§ WORK ORDER: Find the line with "2. op CONFORMAL_DEP | material SiN | thk nm 5" in the records below. Copy it and every line after it, up to and including the line with "7. op STRIP | etch materials resist".

§ DATASET ENTRIES:
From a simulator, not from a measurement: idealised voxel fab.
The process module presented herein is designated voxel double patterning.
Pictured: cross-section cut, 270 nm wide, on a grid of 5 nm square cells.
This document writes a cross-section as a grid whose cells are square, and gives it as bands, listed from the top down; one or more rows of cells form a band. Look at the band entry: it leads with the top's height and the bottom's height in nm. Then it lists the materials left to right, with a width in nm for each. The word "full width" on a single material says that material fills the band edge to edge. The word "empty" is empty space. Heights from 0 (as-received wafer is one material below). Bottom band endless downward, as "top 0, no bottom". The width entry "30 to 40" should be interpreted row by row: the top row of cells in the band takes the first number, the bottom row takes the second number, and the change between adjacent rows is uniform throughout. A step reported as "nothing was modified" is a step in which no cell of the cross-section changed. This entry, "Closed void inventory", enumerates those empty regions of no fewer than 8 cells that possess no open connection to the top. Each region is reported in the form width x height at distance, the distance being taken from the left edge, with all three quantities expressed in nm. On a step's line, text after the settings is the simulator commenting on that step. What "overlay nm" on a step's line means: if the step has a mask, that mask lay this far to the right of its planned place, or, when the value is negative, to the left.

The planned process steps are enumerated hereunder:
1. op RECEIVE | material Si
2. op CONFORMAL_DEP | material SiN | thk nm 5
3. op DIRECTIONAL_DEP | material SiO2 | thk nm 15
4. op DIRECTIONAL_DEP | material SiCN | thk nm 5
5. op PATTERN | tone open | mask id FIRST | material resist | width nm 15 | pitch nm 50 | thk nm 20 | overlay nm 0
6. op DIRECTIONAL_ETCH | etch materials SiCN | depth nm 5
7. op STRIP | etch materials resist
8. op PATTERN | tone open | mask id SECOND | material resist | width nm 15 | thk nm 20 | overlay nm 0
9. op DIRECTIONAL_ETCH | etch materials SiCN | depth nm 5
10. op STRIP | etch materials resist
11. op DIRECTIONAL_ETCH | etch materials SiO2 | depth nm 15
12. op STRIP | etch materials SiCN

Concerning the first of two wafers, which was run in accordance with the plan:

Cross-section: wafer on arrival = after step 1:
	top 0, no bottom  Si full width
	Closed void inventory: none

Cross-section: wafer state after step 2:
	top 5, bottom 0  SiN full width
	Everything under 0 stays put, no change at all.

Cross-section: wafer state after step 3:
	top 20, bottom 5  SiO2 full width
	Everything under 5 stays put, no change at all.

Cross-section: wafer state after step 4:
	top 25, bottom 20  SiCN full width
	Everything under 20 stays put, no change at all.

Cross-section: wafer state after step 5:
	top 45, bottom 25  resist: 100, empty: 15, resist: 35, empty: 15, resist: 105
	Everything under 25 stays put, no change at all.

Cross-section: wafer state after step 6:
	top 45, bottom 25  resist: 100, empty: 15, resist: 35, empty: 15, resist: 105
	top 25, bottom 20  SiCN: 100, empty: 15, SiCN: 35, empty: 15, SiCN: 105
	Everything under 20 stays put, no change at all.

§ EXERCISE ANSWER:
2. op CONFORMAL_DEP | material SiN | thk nm 5
3. op DIRECTIONAL_DEP | material SiO2 | thk nm 15
4. op DIRECTIONAL_DEP | material SiCN | thk nm 5
5. op PATTERN | tone open | mask id FIRST | material resist | width nm 15 | pitch nm 50 | thk nm 20 | overlay nm 0
6. op DIRECTIONAL_ETCH | etch materials SiCN | depth nm 5
7. op STRIP | etch materials resist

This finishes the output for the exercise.